• [Task item]: Print out every record exactly as it appears.

• [Given entries]:
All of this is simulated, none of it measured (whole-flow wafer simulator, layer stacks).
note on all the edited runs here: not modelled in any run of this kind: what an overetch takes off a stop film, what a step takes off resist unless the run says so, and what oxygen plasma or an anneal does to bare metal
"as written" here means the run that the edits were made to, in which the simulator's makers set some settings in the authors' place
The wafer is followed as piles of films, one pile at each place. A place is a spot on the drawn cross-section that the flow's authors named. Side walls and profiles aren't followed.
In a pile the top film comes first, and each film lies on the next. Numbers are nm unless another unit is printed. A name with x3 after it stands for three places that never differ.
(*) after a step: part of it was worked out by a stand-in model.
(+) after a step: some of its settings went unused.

• [Response]:
All of this is simulated, none of it measured (whole-flow wafer simulator, layer stacks).
note on all the edited runs here: not modelled in any run of this kind: what an overetch takes off a stop film, what a step takes off resist unless the run says so, and what oxygen plasma or an anneal does to bare metal
"as written" here means the run that the edits were made to, in which the simulator's makers set some settings in the authors' place
The wafer is followed as piles of films, one pile at each place. A place is a spot on the drawn cross-section that the flow's authors named. Side walls and profiles aren't followed.
In a pile the top film comes first, and each film lies on the next. Numbers are nm unless another unit is printed. A name with x3 after it stands for three places that never differ.
(*) after a step: part of it was worked out by a stand-in model.
(+) after a step: some of its settings went unused.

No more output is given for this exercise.